(Entries shown begins)
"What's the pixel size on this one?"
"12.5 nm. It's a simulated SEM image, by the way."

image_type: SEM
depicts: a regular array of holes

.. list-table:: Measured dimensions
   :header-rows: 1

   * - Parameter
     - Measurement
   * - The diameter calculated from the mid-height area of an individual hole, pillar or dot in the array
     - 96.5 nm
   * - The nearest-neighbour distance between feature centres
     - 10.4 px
(Entries shown ends)

Work instruction :: Would you output, from the records above, exactly the run of lines that starts at the line containing "- Measurement" and ends at the line containing "between feature centres", and only that run?

Task result ::
     - Measurement
   * - The diameter calculated from the mid-height area of an individual hole, pillar or dot in the array
     - 96.5 nm
   * - The nearest-neighbour distance between feature centres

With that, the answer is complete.